# Requirement
Output, please, exactly those lines of the listing that come before the line with "Matching of chambers", along with that line itself.

# Data extract
━━━━━━━━
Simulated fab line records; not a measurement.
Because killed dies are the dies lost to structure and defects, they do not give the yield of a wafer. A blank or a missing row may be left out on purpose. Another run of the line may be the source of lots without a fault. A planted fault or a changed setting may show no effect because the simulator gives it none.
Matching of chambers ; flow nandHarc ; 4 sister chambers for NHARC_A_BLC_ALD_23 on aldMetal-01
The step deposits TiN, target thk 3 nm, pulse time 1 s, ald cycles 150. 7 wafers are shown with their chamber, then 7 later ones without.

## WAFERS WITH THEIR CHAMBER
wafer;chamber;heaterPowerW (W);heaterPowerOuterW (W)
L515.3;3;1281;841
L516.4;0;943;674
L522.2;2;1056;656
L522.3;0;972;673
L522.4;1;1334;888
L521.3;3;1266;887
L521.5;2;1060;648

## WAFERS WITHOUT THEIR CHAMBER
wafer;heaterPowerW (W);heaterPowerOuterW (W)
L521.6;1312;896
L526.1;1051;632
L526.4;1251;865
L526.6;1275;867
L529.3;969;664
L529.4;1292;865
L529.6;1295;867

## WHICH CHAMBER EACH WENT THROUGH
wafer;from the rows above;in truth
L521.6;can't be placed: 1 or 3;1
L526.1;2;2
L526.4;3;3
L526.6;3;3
━━━━━━━━

# Response box
Simulated fab line records; not a measurement.
Because killed dies are the dies lost to structure and defects, they do not give the yield of a wafer. A blank or a missing row may be left out on purpose. Another run of the line may be the source of lots without a fault. A planted fault or a changed setting may show no effect because the simulator gives it none.
Matching of chambers ; flow nandHarc ; 4 sister chambers for NHARC_A_BLC_ALD_23 on aldMetal-01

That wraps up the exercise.